_Record extracts_
++++++

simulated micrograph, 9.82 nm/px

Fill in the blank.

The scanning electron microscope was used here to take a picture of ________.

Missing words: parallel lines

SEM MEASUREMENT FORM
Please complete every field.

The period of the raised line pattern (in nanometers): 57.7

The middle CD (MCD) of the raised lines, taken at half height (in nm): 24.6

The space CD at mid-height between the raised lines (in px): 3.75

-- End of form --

++++++

_Work item_
"The space CD" marks the last line to print; print everything from the first line of the data through that line, unchanged, and nothing more.

_Exercise answer_
simulated micrograph, 9.82 nm/px

Fill in the blank.

The scanning electron microscope was used here to take a picture of ________.

Missing words: parallel lines

SEM MEASUREMENT FORM
Please complete every field.

The period of the raised line pattern (in nanometers): 57.7

The middle CD (MCD) of the raised lines, taken at half height (in nm): 24.6

The space CD at mid-height between the raised lines (in px): 3.75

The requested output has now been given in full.